Please reproduce the entries that follow without a single difference.

**Records provided:**
***
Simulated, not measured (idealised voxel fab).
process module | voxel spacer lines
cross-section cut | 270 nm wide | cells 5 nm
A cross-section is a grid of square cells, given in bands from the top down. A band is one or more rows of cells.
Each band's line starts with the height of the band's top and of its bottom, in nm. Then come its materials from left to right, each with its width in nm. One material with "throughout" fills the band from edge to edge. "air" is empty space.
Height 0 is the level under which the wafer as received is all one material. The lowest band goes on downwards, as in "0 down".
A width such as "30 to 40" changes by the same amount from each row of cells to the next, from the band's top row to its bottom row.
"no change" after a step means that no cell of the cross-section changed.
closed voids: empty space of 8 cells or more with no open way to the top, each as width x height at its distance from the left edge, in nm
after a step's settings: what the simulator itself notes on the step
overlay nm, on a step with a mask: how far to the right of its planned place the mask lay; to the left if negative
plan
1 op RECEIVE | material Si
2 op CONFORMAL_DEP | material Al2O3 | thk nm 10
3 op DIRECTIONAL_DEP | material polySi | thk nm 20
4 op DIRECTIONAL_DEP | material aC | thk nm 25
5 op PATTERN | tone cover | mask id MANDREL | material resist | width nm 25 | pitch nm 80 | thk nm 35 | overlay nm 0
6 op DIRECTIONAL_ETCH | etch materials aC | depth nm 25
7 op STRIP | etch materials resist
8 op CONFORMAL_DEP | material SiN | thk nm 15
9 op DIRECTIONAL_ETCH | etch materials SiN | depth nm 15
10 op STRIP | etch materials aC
***

**Answer space:**
Simulated, not measured (idealised voxel fab).
process module | voxel spacer lines
cross-section cut | 270 nm wide | cells 5 nm
A cross-section is a grid of square cells, given in bands from the top down. A band is one or more rows of cells.
Each band's line starts with the height of the band's top and of its bottom, in nm. Then come its materials from left to right, each with its width in nm. One material with "throughout" fills the band from edge to edge. "air" is empty space.
Height 0 is the level under which the wafer as received is all one material. The lowest band goes on downwards, as in "0 down".
A width such as "30 to 40" changes by the same amount from each row of cells to the next, from the band's top row to its bottom row.
"no change" after a step means that no cell of the cross-section changed.
closed voids: empty space of 8 cells or more with no open way to the top, each as width x height at its distance from the left edge, in nm
after a step's settings: what the simulator itself notes on the step
overlay nm, on a step with a mask: how far to the right of its planned place the mask lay; to the left if negative
plan
1 op RECEIVE | material Si
2 op CONFORMAL_DEP | material Al2O3 | thk nm 10
3 op DIRECTIONAL_DEP | material polySi | thk nm 20
4 op DIRECTIONAL_DEP | material aC | thk nm 25
5 op PATTERN | tone cover | mask id MANDREL | material resist | width nm 25 | pitch nm 80 | thk nm 35 | overlay nm 0
6 op DIRECTIONAL_ETCH | etch materials aC | depth nm 25
7 op STRIP | etch materials resist
8 op CONFORMAL_DEP | material SiN | thk nm 15
9 op DIRECTIONAL_ETCH | etch materials SiN | depth nm 15
10 op STRIP | etch materials aC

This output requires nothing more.